*Work task:*
Exactly as they appear, set down all the lines of the material.

------------------------------
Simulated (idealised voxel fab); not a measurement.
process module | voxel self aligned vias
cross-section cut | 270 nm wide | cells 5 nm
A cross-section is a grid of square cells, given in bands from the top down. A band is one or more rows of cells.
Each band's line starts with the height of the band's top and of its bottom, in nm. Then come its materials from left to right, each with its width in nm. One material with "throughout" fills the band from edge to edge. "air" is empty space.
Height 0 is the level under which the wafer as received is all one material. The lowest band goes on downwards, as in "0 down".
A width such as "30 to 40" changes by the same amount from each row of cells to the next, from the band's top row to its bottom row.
------------------------------

*Expected answer:*
Simulated (idealised voxel fab); not a measurement.
process module | voxel self aligned vias
cross-section cut | 270 nm wide | cells 5 nm
A cross-section is a grid of square cells, given in bands from the top down. A band is one or more rows of cells.
Each band's line starts with the height of the band's top and of its bottom, in nm. Then come its materials from left to right, each with its width in nm. One material with "throughout" fills the band from edge to edge. "air" is empty space.
Height 0 is the level under which the wafer as received is all one material. The lowest band goes on downwards, as in "0 down".
A width such as "30 to 40" changes by the same amount from each row of cells to the next, from the band's top row to its bottom row.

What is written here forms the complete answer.